Begin at the line containing "Process module heading" in the data below and go on through the line containing "row to row.", repeating each line exactly; include both ends and no other line.

○ ○ ○ ○ ○ ○ ○

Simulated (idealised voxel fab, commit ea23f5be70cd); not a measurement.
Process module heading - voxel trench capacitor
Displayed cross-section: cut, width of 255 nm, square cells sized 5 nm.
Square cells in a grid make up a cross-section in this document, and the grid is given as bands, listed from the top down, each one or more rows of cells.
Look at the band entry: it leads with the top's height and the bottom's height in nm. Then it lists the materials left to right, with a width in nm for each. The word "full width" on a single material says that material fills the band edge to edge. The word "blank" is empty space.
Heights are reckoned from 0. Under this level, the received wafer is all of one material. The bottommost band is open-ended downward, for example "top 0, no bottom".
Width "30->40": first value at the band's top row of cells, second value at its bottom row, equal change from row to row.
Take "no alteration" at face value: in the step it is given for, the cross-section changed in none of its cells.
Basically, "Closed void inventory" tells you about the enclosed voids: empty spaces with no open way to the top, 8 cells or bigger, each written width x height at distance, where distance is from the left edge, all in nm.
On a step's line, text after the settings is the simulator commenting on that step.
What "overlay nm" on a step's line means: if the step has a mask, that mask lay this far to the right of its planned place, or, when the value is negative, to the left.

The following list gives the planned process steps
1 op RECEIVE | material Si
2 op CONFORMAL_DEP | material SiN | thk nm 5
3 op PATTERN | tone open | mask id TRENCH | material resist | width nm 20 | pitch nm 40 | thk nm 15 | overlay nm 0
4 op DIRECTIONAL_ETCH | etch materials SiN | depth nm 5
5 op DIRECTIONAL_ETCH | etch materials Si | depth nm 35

○ ○ ○ ○ ○ ○ ○

▸ Task output
Process module heading - voxel trench capacitor
Displayed cross-section: cut, width of 255 nm, square cells sized 5 nm.
Square cells in a grid make up a cross-section in this document, and the grid is given as bands, listed from the top down, each one or more rows of cells.
Look at the band entry: it leads with the top's height and the bottom's height in nm. Then it lists the materials left to right, with a width in nm for each. The word "full width" on a single material says that material fills the band edge to edge. The word "blank" is empty space.
Heights are reckoned from 0. Under this level, the received wafer is all of one material. The bottommost band is open-ended downward, for example "top 0, no bottom".
Width "30->40": first value at the band's top row of cells, second value at its bottom row, equal change from row to row.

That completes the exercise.